◆ ENTRIES PROVIDED ◆

^^^^

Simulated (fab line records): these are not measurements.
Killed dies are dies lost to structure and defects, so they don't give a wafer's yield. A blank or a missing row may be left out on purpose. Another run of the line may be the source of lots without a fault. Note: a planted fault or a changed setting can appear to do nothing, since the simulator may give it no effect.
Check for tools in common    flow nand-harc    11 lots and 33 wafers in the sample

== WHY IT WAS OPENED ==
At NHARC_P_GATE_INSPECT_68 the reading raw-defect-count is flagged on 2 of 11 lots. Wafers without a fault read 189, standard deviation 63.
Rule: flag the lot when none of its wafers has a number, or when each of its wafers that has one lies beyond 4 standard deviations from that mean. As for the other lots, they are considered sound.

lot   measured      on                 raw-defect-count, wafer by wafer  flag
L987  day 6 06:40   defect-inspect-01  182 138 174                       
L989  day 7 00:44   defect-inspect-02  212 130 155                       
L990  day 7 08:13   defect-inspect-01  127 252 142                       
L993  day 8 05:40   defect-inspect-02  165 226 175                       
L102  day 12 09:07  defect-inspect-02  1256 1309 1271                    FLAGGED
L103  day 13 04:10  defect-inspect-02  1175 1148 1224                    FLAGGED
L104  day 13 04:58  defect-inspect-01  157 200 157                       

^^^^

◆ WORK ITEM ◆
Transcribe the full set of records precisely.

◆ PROBLEM SOLUTION ◆
Simulated (fab line records): these are not measurements.
Killed dies are dies lost to structure and defects, so they don't give a wafer's yield. A blank or a missing row may be left out on purpose. Another run of the line may be the source of lots without a fault. Note: a planted fault or a changed setting can appear to do nothing, since the simulator may give it no effect.
Check for tools in common    flow nand-harc    11 lots and 33 wafers in the sample

== WHY IT WAS OPENED ==
At NHARC_P_GATE_INSPECT_68 the reading raw-defect-count is flagged on 2 of 11 lots. Wafers without a fault read 189, standard deviation 63.
Rule: flag the lot when none of its wafers has a number, or when each of its wafers that has one lies beyond 4 standard deviations from that mean. As for the other lots, they are considered sound.

lot   measured      on                 raw-defect-count, wafer by wafer  flag
L987  day 6 06:40   defect-inspect-01  182 138 174                       
L989  day 7 00:44   defect-inspect-02  212 130 155                       
L990  day 7 08:13   defect-inspect-01  127 252 142                       
L993  day 8 05:40   defect-inspect-02  165 226 175                       
L102  day 12 09:07  defect-inspect-02  1256 1309 1271                    FLAGGED
L103  day 13 04:10  defect-inspect-02  1175 1148 1224                    FLAGGED
L104  day 13 04:58  defect-inspect-01  157 200 157                       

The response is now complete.